▼
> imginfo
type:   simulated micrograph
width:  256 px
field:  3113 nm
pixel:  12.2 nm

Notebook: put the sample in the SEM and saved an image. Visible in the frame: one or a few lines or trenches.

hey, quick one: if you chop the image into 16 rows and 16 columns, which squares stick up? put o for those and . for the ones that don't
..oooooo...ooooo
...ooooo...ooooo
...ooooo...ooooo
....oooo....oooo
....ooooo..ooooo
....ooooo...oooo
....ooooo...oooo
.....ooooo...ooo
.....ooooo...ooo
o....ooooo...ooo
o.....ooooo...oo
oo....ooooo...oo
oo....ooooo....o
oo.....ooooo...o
▲

## Work item
Transcribe the full set of records without altering a single character.

## Reply
> imginfo
type:   simulated micrograph
width:  256 px
field:  3113 nm
pixel:  12.2 nm

Notebook: put the sample in the SEM and saved an image. Visible in the frame: one or a few lines or trenches.

hey, quick one: if you chop the image into 16 rows and 16 columns, which squares stick up? put o for those and . for the ones that don't
..oooooo...ooooo
...ooooo...ooooo
...ooooo...ooooo
....oooo....oooo
....ooooo..ooooo
....ooooo...oooo
....ooooo...oooo
.....ooooo...ooo
.....ooooo...ooo
o....ooooo...ooo
o.....ooooo...oo
oo....ooooo...oo
oo....ooooo....o
oo.....ooooo...o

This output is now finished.